TASK ITEM: The answer must consist of the records below, repeated exactly.

DATASET RECORDS:
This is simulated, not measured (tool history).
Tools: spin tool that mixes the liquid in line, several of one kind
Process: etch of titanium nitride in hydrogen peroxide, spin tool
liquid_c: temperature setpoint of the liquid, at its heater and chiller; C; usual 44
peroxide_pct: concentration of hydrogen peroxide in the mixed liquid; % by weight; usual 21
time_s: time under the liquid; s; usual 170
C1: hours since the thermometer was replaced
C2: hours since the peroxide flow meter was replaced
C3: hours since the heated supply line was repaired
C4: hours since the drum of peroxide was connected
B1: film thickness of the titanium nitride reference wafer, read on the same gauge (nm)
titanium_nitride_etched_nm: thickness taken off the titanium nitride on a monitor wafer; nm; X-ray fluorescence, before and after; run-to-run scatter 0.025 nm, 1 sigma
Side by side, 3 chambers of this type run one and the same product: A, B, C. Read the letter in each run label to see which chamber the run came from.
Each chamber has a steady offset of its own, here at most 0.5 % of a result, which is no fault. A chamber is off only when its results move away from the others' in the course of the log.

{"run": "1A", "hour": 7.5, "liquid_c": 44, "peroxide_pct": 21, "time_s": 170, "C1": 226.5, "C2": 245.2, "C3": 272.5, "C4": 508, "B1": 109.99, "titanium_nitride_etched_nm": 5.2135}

EXPECTED ANSWER:
This is simulated, not measured (tool history).
Tools: spin tool that mixes the liquid in line, several of one kind
Process: etch of titanium nitride in hydrogen peroxide, spin tool
liquid_c: temperature setpoint of the liquid, at its heater and chiller; C; usual 44
peroxide_pct: concentration of hydrogen peroxide in the mixed liquid; % by weight; usual 21
time_s: time under the liquid; s; usual 170
C1: hours since the thermometer was replaced
C2: hours since the peroxide flow meter was replaced
C3: hours since the heated supply line was repaired
C4: hours since the drum of peroxide was connected
B1: film thickness of the titanium nitride reference wafer, read on the same gauge (nm)
titanium_nitride_etched_nm: thickness taken off the titanium nitride on a monitor wafer; nm; X-ray fluorescence, before and after; run-to-run scatter 0.025 nm, 1 sigma
Side by side, 3 chambers of this type run one and the same product: A, B, C. Read the letter in each run label to see which chamber the run came from.
Each chamber has a steady offset of its own, here at most 0.5 % of a result, which is no fault. A chamber is off only when its results move away from the others' in the course of the log.

{"run": "1A", "hour": 7.5, "liquid_c": 44, "peroxide_pct": 21, "time_s": 170, "C1": 226.5, "C2": 245.2, "C3": 272.5, "C4": 508, "B1": 109.99, "titanium_nitride_etched_nm": 5.2135}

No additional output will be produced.